**Action item:**
When you retype the listing, keep every word exactly as it appears.

**Data for analysis:**
--- START ---

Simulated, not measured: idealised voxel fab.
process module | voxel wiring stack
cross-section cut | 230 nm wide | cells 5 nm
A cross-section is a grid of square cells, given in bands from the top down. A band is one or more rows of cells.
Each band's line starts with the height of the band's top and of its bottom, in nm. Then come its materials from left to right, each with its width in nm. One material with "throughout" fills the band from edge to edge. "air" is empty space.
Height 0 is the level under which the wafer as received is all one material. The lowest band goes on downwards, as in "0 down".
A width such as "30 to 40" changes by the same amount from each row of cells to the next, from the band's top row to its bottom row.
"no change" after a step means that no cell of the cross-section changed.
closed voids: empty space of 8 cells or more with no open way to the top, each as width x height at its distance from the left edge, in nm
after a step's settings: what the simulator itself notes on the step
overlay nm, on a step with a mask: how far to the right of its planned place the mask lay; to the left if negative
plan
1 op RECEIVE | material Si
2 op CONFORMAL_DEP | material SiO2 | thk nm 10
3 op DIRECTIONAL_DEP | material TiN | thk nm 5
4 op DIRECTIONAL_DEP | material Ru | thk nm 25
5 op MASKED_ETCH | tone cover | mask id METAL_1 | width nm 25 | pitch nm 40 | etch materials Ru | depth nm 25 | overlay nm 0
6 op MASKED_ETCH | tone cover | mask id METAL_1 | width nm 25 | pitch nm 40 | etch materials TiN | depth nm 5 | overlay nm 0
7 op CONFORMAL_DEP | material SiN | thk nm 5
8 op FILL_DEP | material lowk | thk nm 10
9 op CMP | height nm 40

--- END ---

**Your solution:**
Simulated, not measured: idealised voxel fab.
process module | voxel wiring stack
cross-section cut | 230 nm wide | cells 5 nm
A cross-section is a grid of square cells, given in bands from the top down. A band is one or more rows of cells.
Each band's line starts with the height of the band's top and of its bottom, in nm. Then come its materials from left to right, each with its width in nm. One material with "throughout" fills the band from edge to edge. "air" is empty space.
Height 0 is the level under which the wafer as received is all one material. The lowest band goes on downwards, as in "0 down".
A width such as "30 to 40" changes by the same amount from each row of cells to the next, from the band's top row to its bottom row.
"no change" after a step means that no cell of the cross-section changed.
closed voids: empty space of 8 cells or more with no open way to the top, each as width x height at its distance from the left edge, in nm
after a step's settings: what the simulator itself notes on the step
overlay nm, on a step with a mask: how far to the right of its planned place the mask lay; to the left if negative
plan
1 op RECEIVE | material Si
2 op CONFORMAL_DEP | material SiO2 | thk nm 10
3 op DIRECTIONAL_DEP | material TiN | thk nm 5
4 op DIRECTIONAL_DEP | material Ru | thk nm 25
5 op MASKED_ETCH | tone cover | mask id METAL_1 | width nm 25 | pitch nm 40 | etch materials Ru | depth nm 25 | overlay nm 0
6 op MASKED_ETCH | tone cover | mask id METAL_1 | width nm 25 | pitch nm 40 | etch materials TiN | depth nm 5 | overlay nm 0
7 op CONFORMAL_DEP | material SiN | thk nm 5
8 op FILL_DEP | material lowk | thk nm 10
9 op CMP | height nm 40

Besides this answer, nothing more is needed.